#### Work order:
Lines from the start of the data through the line containing "Log of one tool: vapour" must be given again exactly. Leave the others out.

#### Dataset content:
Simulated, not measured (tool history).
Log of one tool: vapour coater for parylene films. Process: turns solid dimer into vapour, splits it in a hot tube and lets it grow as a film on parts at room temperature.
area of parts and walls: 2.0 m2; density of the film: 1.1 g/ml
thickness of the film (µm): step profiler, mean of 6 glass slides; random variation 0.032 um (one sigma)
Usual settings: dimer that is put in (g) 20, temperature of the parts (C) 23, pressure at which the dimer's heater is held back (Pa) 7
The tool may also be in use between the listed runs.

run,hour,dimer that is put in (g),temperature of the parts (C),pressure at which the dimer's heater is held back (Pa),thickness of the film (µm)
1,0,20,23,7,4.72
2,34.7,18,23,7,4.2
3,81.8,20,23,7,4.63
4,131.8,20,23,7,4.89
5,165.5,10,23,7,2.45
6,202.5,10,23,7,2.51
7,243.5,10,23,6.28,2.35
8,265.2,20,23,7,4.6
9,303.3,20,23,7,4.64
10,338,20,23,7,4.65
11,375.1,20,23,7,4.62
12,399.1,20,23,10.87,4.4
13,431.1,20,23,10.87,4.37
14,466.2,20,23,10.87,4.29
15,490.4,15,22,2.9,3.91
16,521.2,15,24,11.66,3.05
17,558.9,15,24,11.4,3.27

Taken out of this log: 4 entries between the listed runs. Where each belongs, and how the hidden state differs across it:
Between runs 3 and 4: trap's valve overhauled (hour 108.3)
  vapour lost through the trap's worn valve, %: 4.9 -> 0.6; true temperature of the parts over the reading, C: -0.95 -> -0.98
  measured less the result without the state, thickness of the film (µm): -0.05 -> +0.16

#### Exercise solution:
Simulated, not measured (tool history).
Log of one tool: vapour coater for parylene films. Process: turns solid dimer into vapour, splits it in a hot tube and lets it grow as a film on parts at room temperature.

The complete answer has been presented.